§ Brief: The material below holds a span beginning at the line with "SiO2; thk nm 5)" and ending at the line with "polySi; thk nm 15)". Quote that span exactly, both ends included, and only that span.

::: Data extract
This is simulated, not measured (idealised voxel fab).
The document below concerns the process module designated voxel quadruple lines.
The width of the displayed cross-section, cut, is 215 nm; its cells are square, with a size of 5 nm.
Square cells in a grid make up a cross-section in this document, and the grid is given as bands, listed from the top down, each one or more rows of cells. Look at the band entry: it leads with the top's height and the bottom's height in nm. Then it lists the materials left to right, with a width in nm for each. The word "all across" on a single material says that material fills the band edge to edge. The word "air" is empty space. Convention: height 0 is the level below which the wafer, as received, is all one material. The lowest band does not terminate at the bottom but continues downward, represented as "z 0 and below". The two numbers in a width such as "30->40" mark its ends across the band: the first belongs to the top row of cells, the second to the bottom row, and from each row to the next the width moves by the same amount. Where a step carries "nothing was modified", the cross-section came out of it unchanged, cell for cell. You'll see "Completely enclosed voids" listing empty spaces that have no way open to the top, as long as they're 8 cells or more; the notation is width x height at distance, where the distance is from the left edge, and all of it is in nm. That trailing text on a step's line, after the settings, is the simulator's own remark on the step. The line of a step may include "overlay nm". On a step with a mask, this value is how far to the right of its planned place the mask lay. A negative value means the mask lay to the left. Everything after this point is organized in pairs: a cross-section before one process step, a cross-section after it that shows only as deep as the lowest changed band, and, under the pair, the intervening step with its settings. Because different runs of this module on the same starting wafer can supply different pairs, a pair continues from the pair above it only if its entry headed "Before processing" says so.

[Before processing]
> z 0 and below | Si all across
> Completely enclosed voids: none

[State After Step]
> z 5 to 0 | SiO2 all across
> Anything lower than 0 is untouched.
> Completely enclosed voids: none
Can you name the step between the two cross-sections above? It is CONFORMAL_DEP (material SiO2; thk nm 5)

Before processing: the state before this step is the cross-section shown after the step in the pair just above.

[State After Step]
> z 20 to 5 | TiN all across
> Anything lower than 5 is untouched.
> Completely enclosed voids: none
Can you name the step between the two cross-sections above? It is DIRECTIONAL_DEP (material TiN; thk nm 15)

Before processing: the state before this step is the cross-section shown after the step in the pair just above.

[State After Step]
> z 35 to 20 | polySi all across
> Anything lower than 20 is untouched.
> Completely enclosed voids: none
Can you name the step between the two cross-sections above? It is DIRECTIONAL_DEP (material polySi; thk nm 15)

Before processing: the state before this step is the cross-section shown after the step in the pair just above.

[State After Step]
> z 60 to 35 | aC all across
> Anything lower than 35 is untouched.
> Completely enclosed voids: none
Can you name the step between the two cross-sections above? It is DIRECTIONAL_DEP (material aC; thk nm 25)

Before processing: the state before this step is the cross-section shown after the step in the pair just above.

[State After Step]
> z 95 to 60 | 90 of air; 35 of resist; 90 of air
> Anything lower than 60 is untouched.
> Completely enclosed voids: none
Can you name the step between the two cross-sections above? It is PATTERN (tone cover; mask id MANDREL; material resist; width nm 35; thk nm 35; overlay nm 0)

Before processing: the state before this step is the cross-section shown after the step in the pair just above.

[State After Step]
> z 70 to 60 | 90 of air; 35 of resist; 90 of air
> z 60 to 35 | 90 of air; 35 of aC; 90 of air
::::::

§ Problem solution:
Can you name the step between the two cross-sections above? It is CONFORMAL_DEP (material SiO2; thk nm 5)

Before processing: the state before this step is the cross-section shown after the step in the pair just above.

[State After Step]
> z 20 to 5 | TiN all across
> Anything lower than 5 is untouched.
> Completely enclosed voids: none
Can you name the step between the two cross-sections above? It is DIRECTIONAL_DEP (material TiN; thk nm 15)

Before processing: the state before this step is the cross-section shown after the step in the pair just above.

[State After Step]
> z 35 to 20 | polySi all across
> Anything lower than 20 is untouched.
> Completely enclosed voids: none
Can you name the step between the two cross-sections above? It is DIRECTIONAL_DEP (material polySi; thk nm 15)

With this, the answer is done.